> **Study material**:
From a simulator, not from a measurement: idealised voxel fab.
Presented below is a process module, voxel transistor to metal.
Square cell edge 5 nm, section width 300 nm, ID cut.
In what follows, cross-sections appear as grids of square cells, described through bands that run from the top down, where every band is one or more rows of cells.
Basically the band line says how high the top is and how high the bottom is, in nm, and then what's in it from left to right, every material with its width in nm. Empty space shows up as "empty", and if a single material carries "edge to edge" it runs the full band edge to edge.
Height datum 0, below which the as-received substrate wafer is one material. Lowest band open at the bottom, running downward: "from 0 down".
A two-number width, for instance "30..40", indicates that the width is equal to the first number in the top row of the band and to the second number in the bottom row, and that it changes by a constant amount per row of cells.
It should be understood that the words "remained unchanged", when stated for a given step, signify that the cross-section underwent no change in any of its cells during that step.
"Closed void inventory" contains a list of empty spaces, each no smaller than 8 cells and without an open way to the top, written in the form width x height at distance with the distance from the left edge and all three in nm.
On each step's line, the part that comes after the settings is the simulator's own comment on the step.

> **Activity**: Each line of the data is to be transcribed exactly, with nothing left out.

> **Exercise response**:
From a simulator, not from a measurement: idealised voxel fab.
Presented below is a process module, voxel transistor to metal.
Square cell edge 5 nm, section width 300 nm, ID cut.
In what follows, cross-sections appear as grids of square cells, described through bands that run from the top down, where every band is one or more rows of cells.
Basically the band line says how high the top is and how high the bottom is, in nm, and then what's in it from left to right, every material with its width in nm. Empty space shows up as "empty", and if a single material carries "edge to edge" it runs the full band edge to edge.
Height datum 0, below which the as-received substrate wafer is one material. Lowest band open at the bottom, running downward: "from 0 down".
A two-number width, for instance "30..40", indicates that the width is equal to the first number in the top row of the band and to the second number in the bottom row, and that it changes by a constant amount per row of cells.
It should be understood that the words "remained unchanged", when stated for a given step, signify that the cross-section underwent no change in any of its cells during that step.
"Closed void inventory" contains a list of empty spaces, each no smaller than 8 cells and without an open way to the top, written in the form width x height at distance with the distance from the left edge and all three in nm.
On each step's line, the part that comes after the settings is the simulator's own comment on the step.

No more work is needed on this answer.